## TASK ITEM
Retype verbatim the lines of the listing, from the very first through the line with "This is section".

## RECORDS SUPPLIED
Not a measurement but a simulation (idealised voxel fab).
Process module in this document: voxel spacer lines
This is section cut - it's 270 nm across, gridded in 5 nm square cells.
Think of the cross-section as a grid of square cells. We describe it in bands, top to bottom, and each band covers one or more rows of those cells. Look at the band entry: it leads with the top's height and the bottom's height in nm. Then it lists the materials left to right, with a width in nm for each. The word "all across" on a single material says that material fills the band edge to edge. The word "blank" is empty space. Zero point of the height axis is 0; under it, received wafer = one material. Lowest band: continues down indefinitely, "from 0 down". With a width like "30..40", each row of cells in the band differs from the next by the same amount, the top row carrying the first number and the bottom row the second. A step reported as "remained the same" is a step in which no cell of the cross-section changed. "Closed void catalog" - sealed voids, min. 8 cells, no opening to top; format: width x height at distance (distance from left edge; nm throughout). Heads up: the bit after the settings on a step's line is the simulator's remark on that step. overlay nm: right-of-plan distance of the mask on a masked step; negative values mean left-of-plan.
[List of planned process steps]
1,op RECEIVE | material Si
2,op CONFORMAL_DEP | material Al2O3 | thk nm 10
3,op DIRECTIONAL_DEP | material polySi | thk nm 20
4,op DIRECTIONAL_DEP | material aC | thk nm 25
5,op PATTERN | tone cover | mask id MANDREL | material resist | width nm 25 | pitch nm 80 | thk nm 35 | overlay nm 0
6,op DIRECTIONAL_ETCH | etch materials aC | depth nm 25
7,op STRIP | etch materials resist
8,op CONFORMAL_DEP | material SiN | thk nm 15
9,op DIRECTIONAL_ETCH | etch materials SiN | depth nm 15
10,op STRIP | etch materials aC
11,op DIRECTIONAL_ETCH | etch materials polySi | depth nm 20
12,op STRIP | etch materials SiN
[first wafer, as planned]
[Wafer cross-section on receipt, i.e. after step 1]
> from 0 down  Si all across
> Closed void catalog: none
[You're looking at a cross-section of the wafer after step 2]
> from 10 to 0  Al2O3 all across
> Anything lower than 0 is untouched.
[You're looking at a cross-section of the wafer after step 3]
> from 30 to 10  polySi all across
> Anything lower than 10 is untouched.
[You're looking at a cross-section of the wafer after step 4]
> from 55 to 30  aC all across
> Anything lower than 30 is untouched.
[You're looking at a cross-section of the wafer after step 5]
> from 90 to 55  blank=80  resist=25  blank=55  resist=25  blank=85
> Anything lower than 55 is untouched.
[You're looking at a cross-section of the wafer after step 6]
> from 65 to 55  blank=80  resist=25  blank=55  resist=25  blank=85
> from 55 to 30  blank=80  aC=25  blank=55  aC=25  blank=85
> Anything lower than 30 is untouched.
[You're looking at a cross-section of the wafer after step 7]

## YOUR RESPONSE
Not a measurement but a simulation (idealised voxel fab).
Process module in this document: voxel spacer lines
This is section cut - it's 270 nm across, gridded in 5 nm square cells.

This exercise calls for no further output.